Action item
Reproduce the top of the data verbatim, through and including the line that contains "lots that met".

Dataset content
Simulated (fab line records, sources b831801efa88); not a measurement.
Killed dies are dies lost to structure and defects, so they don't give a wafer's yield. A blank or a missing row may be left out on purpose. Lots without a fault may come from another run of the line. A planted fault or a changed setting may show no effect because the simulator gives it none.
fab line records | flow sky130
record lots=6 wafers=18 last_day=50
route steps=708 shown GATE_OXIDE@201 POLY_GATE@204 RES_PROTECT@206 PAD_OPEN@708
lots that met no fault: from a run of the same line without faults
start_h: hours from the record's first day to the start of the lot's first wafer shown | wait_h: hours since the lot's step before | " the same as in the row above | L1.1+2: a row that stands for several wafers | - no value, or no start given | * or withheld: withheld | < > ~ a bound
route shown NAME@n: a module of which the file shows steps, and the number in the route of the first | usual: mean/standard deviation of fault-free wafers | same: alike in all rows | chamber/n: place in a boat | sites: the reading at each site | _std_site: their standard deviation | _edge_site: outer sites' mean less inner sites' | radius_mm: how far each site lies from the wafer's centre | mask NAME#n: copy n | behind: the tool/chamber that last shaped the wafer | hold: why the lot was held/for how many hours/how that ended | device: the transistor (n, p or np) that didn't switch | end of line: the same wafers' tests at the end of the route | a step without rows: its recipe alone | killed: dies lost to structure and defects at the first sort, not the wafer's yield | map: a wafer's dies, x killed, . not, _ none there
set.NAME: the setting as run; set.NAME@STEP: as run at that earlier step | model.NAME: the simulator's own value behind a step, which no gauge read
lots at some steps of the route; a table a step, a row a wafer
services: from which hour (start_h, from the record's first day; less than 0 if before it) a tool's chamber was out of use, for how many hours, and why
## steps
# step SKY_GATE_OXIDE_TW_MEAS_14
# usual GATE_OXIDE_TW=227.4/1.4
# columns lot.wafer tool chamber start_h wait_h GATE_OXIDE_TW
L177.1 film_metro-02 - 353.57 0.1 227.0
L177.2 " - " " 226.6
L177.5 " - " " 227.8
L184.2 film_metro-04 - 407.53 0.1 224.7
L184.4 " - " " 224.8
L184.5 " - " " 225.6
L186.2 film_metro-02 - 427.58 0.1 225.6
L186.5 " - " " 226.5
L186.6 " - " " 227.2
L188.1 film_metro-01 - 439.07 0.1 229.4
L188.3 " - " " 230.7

Response box
Simulated (fab line records, sources b831801efa88); not a measurement.
Killed dies are dies lost to structure and defects, so they don't give a wafer's yield. A blank or a missing row may be left out on purpose. Lots without a fault may come from another run of the line. A planted fault or a changed setting may show no effect because the simulator gives it none.
fab line records | flow sky130
record lots=6 wafers=18 last_day=50
route steps=708 shown GATE_OXIDE@201 POLY_GATE@204 RES_PROTECT@206 PAD_OPEN@708
lots that met no fault: from a run of the same line without faults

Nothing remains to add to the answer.